--- Work order ---
Only the lines from the top of the data through the line with "B2: film thickness" should be repeated, each exactly as written.

--- Information given ---
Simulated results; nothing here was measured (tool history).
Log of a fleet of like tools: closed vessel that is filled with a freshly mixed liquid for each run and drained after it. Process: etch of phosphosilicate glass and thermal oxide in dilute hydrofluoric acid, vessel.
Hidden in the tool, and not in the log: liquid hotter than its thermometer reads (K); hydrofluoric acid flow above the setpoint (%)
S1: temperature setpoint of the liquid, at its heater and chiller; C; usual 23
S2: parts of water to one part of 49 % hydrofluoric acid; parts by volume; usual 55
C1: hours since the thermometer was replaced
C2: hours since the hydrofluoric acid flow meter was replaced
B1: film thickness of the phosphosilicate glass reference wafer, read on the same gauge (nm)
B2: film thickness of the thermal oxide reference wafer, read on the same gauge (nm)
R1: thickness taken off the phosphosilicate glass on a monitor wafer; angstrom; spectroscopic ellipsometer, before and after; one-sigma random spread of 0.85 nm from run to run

--- Answer box ---
Simulated results; nothing here was measured (tool history).
Log of a fleet of like tools: closed vessel that is filled with a freshly mixed liquid for each run and drained after it. Process: etch of phosphosilicate glass and thermal oxide in dilute hydrofluoric acid, vessel.
Hidden in the tool, and not in the log: liquid hotter than its thermometer reads (K); hydrofluoric acid flow above the setpoint (%)
S1: temperature setpoint of the liquid, at its heater and chiller; C; usual 23
S2: parts of water to one part of 49 % hydrofluoric acid; parts by volume; usual 55
C1: hours since the thermometer was replaced
C2: hours since the hydrofluoric acid flow meter was replaced
B1: film thickness of the phosphosilicate glass reference wafer, read on the same gauge (nm)
B2: film thickness of the thermal oxide reference wafer, read on the same gauge (nm)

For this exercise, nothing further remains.